*** Begin section ***

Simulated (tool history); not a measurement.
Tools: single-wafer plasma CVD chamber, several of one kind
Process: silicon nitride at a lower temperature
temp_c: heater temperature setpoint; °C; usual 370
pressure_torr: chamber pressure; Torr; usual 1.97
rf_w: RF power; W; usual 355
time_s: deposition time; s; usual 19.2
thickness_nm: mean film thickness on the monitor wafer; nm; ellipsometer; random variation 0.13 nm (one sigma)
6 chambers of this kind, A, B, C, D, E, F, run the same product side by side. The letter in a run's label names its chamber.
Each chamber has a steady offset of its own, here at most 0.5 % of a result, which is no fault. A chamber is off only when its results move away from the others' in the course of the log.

*** End section ***

_Work instruction_: Transcribe the entire listing above exactly.

_Exercise response_:
Simulated (tool history); not a measurement.
Tools: single-wafer plasma CVD chamber, several of one kind
Process: silicon nitride at a lower temperature
temp_c: heater temperature setpoint; °C; usual 370
pressure_torr: chamber pressure; Torr; usual 1.97
rf_w: RF power; W; usual 355
time_s: deposition time; s; usual 19.2
thickness_nm: mean film thickness on the monitor wafer; nm; ellipsometer; random variation 0.13 nm (one sigma)
6 chambers of this kind, A, B, C, D, E, F, run the same product side by side. The letter in a run's label names its chamber.
Each chamber has a steady offset of its own, here at most 0.5 % of a result, which is no fault. A chamber is off only when its results move away from the others' in the course of the log.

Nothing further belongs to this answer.